[[ Data to examine, beginning ]]

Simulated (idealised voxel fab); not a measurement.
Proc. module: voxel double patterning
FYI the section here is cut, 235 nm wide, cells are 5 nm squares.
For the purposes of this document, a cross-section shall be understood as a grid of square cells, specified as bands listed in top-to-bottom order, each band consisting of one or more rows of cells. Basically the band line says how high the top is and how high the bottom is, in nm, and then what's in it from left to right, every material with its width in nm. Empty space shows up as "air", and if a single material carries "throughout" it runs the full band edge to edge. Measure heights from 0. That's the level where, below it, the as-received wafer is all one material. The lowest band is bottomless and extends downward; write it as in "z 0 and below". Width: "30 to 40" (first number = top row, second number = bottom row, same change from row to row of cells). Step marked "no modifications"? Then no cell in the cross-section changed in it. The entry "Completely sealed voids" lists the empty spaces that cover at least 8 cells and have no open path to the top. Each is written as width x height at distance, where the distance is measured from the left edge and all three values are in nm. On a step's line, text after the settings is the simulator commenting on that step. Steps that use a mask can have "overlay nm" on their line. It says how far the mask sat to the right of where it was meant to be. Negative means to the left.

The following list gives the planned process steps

[[ Data to examine, end ]]

§ **Assignment**: Transcribe the full listing, matching it exactly.

§ **Solution**:
Simulated (idealised voxel fab); not a measurement.
Proc. module: voxel double patterning
FYI the section here is cut, 235 nm wide, cells are 5 nm squares.
For the purposes of this document, a cross-section shall be understood as a grid of square cells, specified as bands listed in top-to-bottom order, each band consisting of one or more rows of cells. Basically the band line says how high the top is and how high the bottom is, in nm, and then what's in it from left to right, every material with its width in nm. Empty space shows up as "air", and if a single material carries "throughout" it runs the full band edge to edge. Measure heights from 0. That's the level where, below it, the as-received wafer is all one material. The lowest band is bottomless and extends downward; write it as in "z 0 and below". Width: "30 to 40" (first number = top row, second number = bottom row, same change from row to row of cells). Step marked "no modifications"? Then no cell in the cross-section changed in it. The entry "Completely sealed voids" lists the empty spaces that cover at least 8 cells and have no open path to the top. Each is written as width x height at distance, where the distance is measured from the left edge and all three values are in nm. On a step's line, text after the settings is the simulator commenting on that step. Steps that use a mask can have "overlay nm" on their line. It says how far the mask sat to the right of where it was meant to be. Negative means to the left.

The following list gives the planned process steps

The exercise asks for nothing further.